Work item – From the opening line of the records through the line bearing "A, B, C, D: these", set down every line exactly.

Provided data below:
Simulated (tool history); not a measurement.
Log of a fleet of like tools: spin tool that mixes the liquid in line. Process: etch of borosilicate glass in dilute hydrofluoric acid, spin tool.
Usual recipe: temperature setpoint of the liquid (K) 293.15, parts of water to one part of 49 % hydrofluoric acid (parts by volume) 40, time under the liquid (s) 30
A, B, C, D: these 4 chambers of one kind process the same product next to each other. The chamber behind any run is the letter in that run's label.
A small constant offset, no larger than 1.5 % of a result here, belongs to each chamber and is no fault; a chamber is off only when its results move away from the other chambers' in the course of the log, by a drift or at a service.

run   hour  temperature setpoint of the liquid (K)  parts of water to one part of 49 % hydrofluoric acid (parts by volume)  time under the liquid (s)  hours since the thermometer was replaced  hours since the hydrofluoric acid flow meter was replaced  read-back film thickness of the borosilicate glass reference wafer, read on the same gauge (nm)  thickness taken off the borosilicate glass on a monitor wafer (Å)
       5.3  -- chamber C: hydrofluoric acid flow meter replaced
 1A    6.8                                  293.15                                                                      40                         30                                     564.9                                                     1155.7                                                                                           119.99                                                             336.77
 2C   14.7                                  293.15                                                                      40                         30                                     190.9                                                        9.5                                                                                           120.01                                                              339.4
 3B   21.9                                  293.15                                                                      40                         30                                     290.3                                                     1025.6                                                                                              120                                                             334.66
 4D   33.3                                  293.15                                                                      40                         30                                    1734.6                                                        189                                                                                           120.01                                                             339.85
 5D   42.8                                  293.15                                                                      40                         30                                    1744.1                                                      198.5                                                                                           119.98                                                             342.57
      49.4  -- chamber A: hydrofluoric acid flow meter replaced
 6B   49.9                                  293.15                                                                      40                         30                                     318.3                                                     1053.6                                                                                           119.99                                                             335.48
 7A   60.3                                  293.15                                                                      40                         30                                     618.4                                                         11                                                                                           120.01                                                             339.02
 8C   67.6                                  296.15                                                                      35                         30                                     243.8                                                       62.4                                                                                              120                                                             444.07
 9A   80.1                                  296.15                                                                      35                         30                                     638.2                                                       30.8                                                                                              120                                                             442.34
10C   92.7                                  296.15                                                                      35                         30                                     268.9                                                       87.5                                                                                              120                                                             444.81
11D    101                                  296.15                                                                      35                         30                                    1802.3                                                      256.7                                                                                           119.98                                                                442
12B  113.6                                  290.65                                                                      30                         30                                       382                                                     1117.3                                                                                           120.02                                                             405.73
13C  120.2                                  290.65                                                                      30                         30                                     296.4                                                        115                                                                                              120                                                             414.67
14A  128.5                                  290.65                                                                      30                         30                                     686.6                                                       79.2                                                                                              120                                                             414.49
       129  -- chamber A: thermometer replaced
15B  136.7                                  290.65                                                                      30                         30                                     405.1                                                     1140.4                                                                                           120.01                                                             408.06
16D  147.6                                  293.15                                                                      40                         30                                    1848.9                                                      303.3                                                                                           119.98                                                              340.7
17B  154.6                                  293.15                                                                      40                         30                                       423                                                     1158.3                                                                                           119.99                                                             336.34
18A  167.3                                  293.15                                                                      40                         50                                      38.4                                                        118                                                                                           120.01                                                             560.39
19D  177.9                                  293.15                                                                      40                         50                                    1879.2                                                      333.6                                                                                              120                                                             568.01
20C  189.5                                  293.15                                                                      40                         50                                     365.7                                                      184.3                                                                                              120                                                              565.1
End of Provided data.

Written answer –
Simulated (tool history); not a measurement.
Log of a fleet of like tools: spin tool that mixes the liquid in line. Process: etch of borosilicate glass in dilute hydrofluoric acid, spin tool.
Usual recipe: temperature setpoint of the liquid (K) 293.15, parts of water to one part of 49 % hydrofluoric acid (parts by volume) 40, time under the liquid (s) 30
A, B, C, D: these 4 chambers of one kind process the same product next to each other. The chamber behind any run is the letter in that run's label.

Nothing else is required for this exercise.